### TASK ITEM
Output every entry verbatim.

++++ PROVIDED RECORDS ++++
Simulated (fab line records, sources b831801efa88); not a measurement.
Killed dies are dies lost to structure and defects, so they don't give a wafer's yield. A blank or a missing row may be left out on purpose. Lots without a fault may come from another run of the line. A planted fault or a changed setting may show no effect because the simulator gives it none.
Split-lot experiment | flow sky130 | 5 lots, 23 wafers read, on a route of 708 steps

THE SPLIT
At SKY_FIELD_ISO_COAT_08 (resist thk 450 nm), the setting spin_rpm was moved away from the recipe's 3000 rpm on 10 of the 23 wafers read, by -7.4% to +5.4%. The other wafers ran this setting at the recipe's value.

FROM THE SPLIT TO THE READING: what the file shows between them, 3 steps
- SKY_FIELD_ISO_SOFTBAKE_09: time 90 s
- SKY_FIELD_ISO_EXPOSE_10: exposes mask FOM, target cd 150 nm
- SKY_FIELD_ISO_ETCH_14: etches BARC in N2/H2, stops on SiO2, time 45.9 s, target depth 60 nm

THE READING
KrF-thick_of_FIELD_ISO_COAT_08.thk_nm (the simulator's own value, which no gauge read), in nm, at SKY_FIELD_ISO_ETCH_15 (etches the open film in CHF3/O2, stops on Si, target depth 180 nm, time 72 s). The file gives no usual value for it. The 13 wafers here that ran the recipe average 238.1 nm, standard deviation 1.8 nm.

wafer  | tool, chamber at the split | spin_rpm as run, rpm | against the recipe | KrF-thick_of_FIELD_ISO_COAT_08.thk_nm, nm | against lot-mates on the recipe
++++

### ANSWER SECTION
Simulated (fab line records, sources b831801efa88); not a measurement.
Killed dies are dies lost to structure and defects, so they don't give a wafer's yield. A blank or a missing row may be left out on purpose. Lots without a fault may come from another run of the line. A planted fault or a changed setting may show no effect because the simulator gives it none.
Split-lot experiment | flow sky130 | 5 lots, 23 wafers read, on a route of 708 steps

THE SPLIT
At SKY_FIELD_ISO_COAT_08 (resist thk 450 nm), the setting spin_rpm was moved away from the recipe's 3000 rpm on 10 of the 23 wafers read, by -7.4% to +5.4%. The other wafers ran this setting at the recipe's value.

FROM THE SPLIT TO THE READING: what the file shows between them, 3 steps
- SKY_FIELD_ISO_SOFTBAKE_09: time 90 s
- SKY_FIELD_ISO_EXPOSE_10: exposes mask FOM, target cd 150 nm
- SKY_FIELD_ISO_ETCH_14: etches BARC in N2/H2, stops on SiO2, time 45.9 s, target depth 60 nm

THE READING
KrF-thick_of_FIELD_ISO_COAT_08.thk_nm (the simulator's own value, which no gauge read), in nm, at SKY_FIELD_ISO_ETCH_15 (etches the open film in CHF3/O2, stops on Si, target depth 180 nm, time 72 s). The file gives no usual value for it. The 13 wafers here that ran the recipe average 238.1 nm, standard deviation 1.8 nm.

wafer  | tool, chamber at the split | spin_rpm as run, rpm | against the recipe | KrF-thick_of_FIELD_ISO_COAT_08.thk_nm, nm | against lot-mates on the recipe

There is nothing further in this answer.